☆ ☆ ☆ ☆ ☆ ☆ ☆
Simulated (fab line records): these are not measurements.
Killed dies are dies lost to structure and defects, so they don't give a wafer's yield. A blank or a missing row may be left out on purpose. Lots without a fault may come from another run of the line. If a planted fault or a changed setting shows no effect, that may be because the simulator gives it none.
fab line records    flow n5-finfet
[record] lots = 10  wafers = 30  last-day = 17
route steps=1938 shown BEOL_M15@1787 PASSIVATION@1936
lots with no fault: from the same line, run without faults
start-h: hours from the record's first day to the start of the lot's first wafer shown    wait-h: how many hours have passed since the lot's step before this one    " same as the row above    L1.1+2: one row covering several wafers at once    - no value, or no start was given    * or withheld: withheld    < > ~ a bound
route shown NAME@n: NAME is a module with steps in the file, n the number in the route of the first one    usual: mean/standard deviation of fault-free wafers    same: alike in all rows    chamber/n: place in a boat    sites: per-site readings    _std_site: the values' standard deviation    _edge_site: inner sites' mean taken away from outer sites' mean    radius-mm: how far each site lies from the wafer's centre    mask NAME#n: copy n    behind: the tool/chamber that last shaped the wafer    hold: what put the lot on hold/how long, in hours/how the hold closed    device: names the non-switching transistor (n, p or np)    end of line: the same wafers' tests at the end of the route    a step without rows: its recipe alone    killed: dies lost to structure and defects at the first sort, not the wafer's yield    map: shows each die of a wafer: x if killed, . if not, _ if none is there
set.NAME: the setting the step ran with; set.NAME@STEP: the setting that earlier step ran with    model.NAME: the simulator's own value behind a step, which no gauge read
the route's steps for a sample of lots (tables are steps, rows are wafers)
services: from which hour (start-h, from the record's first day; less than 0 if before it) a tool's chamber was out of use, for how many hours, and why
☆ ☆ ☆ ☆ ☆ ☆ ☆

→ Work item
Starting at the line above that contains "[record] lots = 10", write out each line exactly until the line that contains "start-h: hours from" has been written, and stop there.

→ Your response
[record] lots = 10  wafers = 30  last-day = 17
route steps=1938 shown BEOL_M15@1787 PASSIVATION@1936
lots with no fault: from the same line, run without faults
start-h: hours from the record's first day to the start of the lot's first wafer shown    wait-h: how many hours have passed since the lot's step before this one    " same as the row above    L1.1+2: one row covering several wafers at once    - no value, or no start was given    * or withheld: withheld    < > ~ a bound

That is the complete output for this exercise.